BRIEF.
Please print the entries below exactly, from the line with "40 down to 20" through the line with "Under the height 60 nothing was changed.", including both of those lines and leaving out all others.

DATA EXCERPTS.
╔══

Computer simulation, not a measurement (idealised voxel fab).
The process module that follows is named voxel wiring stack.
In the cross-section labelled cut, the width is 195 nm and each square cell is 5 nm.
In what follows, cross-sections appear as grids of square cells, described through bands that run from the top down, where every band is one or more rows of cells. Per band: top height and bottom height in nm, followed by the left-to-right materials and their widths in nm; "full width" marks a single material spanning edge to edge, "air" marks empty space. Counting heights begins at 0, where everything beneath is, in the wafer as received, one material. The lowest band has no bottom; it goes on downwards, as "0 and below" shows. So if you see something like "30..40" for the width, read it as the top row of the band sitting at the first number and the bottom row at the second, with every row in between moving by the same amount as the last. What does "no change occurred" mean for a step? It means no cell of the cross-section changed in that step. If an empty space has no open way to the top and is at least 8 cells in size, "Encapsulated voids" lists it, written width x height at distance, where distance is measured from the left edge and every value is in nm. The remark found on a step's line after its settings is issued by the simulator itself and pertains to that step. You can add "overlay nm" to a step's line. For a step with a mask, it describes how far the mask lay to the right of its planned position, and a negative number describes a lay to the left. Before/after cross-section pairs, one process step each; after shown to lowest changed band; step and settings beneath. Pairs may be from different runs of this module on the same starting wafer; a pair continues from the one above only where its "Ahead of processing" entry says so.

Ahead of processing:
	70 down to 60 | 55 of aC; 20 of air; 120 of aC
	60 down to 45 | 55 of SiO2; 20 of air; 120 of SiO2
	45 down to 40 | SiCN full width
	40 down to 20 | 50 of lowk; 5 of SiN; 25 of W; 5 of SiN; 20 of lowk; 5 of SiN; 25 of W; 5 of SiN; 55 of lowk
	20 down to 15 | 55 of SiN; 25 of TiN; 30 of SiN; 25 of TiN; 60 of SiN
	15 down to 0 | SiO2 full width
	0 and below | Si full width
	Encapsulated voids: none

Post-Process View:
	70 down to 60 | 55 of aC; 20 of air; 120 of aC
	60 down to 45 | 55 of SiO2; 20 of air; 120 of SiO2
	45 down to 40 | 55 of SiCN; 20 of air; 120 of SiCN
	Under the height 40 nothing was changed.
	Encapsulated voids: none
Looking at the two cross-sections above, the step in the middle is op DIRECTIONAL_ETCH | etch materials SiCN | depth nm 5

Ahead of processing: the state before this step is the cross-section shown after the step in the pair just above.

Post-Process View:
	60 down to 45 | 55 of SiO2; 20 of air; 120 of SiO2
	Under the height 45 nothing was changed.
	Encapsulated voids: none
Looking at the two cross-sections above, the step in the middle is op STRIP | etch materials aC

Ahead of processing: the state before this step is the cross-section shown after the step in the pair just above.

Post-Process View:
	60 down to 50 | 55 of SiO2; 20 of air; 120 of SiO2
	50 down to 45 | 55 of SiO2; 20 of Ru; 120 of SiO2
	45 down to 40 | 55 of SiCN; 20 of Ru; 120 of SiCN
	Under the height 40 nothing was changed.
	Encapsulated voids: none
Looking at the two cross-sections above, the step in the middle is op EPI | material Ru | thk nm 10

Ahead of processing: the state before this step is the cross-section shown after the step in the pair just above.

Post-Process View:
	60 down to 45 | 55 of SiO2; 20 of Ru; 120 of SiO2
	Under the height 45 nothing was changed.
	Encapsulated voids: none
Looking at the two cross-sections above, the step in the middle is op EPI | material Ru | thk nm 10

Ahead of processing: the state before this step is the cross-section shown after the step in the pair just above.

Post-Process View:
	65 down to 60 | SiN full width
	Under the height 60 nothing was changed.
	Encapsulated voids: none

╚══

EXERCISE RESULT.
	40 down to 20 | 50 of lowk; 5 of SiN; 25 of W; 5 of SiN; 20 of lowk; 5 of SiN; 25 of W; 5 of SiN; 55 of lowk
	20 down to 15 | 55 of SiN; 25 of TiN; 30 of SiN; 25 of TiN; 60 of SiN
	15 down to 0 | SiO2 full width
	0 and below | Si full width
	Encapsulated voids: none

Post-Process View:
	70 down to 60 | 55 of aC; 20 of air; 120 of aC
	60 down to 45 | 55 of SiO2; 20 of air; 120 of SiO2
	45 down to 40 | 55 of SiCN; 20 of air; 120 of SiCN
	Under the height 40 nothing was changed.
	Encapsulated voids: none
Looking at the two cross-sections above, the step in the middle is op DIRECTIONAL_ETCH | etch materials SiCN | depth nm 5

Ahead of processing: the state before this step is the cross-section shown after the step in the pair just above.

Post-Process View:
	60 down to 45 | 55 of SiO2; 20 of air; 120 of SiO2
	Under the height 45 nothing was changed.
	Encapsulated voids: none
Looking at the two cross-sections above, the step in the middle is op STRIP | etch materials aC

Ahead of processing: the state before this step is the cross-section shown after the step in the pair just above.

Post-Process View:
	60 down to 50 | 55 of SiO2; 20 of air; 120 of SiO2
	50 down to 45 | 55 of SiO2; 20 of Ru; 120 of SiO2
	45 down to 40 | 55 of SiCN; 20 of Ru; 120 of SiCN
	Under the height 40 nothing was changed.
	Encapsulated voids: none
Looking at the two cross-sections above, the step in the middle is op EPI | material Ru | thk nm 10

Ahead of processing: the state before this step is the cross-section shown after the step in the pair just above.

Post-Process View:
	60 down to 45 | 55 of SiO2; 20 of Ru; 120 of SiO2
	Under the height 45 nothing was changed.
	Encapsulated voids: none
Looking at the two cross-sections above, the step in the middle is op EPI | material Ru | thk nm 10

Ahead of processing: the state before this step is the cross-section shown after the step in the pair just above.

Post-Process View:
	65 down to 60 | SiN full width
	Under the height 60 nothing was changed.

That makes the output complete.